**Data section:**
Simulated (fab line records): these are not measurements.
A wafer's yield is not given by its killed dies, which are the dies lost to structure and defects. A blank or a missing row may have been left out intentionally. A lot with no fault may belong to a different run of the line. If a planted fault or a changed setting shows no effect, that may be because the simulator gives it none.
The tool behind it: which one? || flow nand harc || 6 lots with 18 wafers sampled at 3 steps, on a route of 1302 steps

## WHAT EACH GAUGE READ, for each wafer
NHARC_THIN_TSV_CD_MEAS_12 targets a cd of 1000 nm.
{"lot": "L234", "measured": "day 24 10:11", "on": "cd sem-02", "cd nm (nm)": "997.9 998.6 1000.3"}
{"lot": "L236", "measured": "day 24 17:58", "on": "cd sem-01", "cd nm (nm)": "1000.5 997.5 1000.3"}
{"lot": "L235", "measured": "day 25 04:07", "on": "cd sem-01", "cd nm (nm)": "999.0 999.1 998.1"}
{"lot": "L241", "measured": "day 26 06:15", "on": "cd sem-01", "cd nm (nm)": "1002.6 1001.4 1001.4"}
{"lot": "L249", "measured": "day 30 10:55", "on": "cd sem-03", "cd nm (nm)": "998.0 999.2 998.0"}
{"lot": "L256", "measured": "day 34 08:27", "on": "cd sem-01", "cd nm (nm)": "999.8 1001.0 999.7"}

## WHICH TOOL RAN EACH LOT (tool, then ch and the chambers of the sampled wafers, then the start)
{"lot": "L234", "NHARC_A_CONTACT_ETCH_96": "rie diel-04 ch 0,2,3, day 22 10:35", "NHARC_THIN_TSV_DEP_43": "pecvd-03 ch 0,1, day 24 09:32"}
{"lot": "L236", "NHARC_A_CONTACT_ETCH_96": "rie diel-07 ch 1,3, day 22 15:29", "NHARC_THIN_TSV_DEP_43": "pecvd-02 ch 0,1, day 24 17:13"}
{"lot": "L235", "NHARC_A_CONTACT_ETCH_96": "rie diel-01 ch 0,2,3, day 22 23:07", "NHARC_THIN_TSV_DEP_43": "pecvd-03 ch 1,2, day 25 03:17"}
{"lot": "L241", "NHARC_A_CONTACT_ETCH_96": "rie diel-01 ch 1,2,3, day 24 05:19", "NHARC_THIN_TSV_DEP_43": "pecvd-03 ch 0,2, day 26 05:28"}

**Required action:** Take the listing from its first line to the line containing "NHARC_THIN_TSV_CD_MEAS_12 targets a". Reproduce those lines exactly and nothing else.

**Written solution:**
Simulated (fab line records): these are not measurements.
A wafer's yield is not given by its killed dies, which are the dies lost to structure and defects. A blank or a missing row may have been left out intentionally. A lot with no fault may belong to a different run of the line. If a planted fault or a changed setting shows no effect, that may be because the simulator gives it none.
The tool behind it: which one? || flow nand harc || 6 lots with 18 wafers sampled at 3 steps, on a route of 1302 steps

## WHAT EACH GAUGE READ, for each wafer
NHARC_THIN_TSV_CD_MEAS_12 targets a cd of 1000 nm.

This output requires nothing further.